··········

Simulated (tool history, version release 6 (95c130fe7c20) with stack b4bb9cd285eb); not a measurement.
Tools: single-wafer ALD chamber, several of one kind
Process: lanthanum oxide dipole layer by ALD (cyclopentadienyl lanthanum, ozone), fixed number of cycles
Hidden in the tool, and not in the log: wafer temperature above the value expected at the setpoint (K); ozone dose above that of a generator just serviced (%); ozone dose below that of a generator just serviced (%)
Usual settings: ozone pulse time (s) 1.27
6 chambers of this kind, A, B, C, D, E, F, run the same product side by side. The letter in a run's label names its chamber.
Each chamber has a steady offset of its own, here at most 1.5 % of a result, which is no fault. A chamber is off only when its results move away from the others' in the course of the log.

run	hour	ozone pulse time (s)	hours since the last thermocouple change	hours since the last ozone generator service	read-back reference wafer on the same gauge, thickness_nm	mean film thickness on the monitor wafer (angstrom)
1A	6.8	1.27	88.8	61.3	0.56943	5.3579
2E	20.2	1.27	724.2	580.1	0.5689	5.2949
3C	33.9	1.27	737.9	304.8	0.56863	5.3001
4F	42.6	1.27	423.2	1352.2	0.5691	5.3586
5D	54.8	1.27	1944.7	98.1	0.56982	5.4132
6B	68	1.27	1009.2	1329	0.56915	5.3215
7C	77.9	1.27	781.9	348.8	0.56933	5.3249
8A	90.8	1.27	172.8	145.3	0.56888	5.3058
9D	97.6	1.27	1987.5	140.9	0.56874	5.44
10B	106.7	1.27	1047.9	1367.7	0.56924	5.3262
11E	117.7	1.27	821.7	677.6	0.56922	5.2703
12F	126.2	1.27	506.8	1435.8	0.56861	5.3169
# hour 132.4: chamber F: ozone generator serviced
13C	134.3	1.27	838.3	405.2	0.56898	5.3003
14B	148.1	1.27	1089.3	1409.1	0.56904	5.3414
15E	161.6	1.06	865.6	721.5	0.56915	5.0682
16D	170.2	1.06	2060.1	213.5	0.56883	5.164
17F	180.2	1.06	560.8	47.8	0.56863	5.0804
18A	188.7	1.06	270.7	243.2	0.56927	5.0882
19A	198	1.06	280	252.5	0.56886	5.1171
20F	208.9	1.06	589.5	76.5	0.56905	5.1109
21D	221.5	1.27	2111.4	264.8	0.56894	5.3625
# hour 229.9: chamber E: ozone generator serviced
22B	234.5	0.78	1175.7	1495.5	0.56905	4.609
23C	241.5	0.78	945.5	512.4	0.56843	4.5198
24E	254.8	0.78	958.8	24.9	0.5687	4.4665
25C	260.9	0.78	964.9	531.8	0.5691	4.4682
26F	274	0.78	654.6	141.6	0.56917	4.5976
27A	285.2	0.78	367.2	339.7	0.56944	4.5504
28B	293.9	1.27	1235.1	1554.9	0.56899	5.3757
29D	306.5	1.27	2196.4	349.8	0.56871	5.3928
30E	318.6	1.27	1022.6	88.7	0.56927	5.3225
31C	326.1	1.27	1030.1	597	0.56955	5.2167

··········

Quote the listing word for word from its first line through the line in which "Process: lanthanum oxide" appears.

▸ TASK RESPONSE:
Simulated (tool history, version release 6 (95c130fe7c20) with stack b4bb9cd285eb); not a measurement.
Tools: single-wafer ALD chamber, several of one kind
Process: lanthanum oxide dipole layer by ALD (cyclopentadienyl lanthanum, ozone), fixed number of cycles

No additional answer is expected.